__Work order__: The records appear below. Copy each one exactly.

+++
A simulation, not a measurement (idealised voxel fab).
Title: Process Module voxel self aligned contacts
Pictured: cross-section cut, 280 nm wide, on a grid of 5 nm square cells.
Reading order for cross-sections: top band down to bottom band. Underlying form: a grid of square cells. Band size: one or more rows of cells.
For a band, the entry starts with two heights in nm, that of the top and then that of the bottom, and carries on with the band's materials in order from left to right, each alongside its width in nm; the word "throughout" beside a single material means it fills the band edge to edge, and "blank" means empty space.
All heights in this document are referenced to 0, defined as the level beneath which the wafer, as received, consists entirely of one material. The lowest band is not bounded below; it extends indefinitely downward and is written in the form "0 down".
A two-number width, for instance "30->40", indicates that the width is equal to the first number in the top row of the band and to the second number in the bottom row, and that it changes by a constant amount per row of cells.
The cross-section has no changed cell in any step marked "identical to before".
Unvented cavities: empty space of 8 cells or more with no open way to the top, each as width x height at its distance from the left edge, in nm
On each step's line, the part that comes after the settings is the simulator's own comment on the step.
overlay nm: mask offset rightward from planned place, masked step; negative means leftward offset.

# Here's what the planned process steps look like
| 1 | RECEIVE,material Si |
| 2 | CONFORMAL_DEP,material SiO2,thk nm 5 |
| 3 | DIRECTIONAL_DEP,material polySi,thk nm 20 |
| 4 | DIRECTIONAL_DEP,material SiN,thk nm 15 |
+++

__Problem solution__:
A simulation, not a measurement (idealised voxel fab).
Title: Process Module voxel self aligned contacts
Pictured: cross-section cut, 280 nm wide, on a grid of 5 nm square cells.
Reading order for cross-sections: top band down to bottom band. Underlying form: a grid of square cells. Band size: one or more rows of cells.
For a band, the entry starts with two heights in nm, that of the top and then that of the bottom, and carries on with the band's materials in order from left to right, each alongside its width in nm; the word "throughout" beside a single material means it fills the band edge to edge, and "blank" means empty space.
All heights in this document are referenced to 0, defined as the level beneath which the wafer, as received, consists entirely of one material. The lowest band is not bounded below; it extends indefinitely downward and is written in the form "0 down".
A two-number width, for instance "30->40", indicates that the width is equal to the first number in the top row of the band and to the second number in the bottom row, and that it changes by a constant amount per row of cells.
The cross-section has no changed cell in any step marked "identical to before".
Unvented cavities: empty space of 8 cells or more with no open way to the top, each as width x height at its distance from the left edge, in nm
On each step's line, the part that comes after the settings is the simulator's own comment on the step.
overlay nm: mask offset rightward from planned place, masked step; negative means leftward offset.

# Here's what the planned process steps look like
| 1 | RECEIVE,material Si |
| 2 | CONFORMAL_DEP,material SiO2,thk nm 5 |
| 3 | DIRECTIONAL_DEP,material polySi,thk nm 20 |
| 4 | DIRECTIONAL_DEP,material SiN,thk nm 15 |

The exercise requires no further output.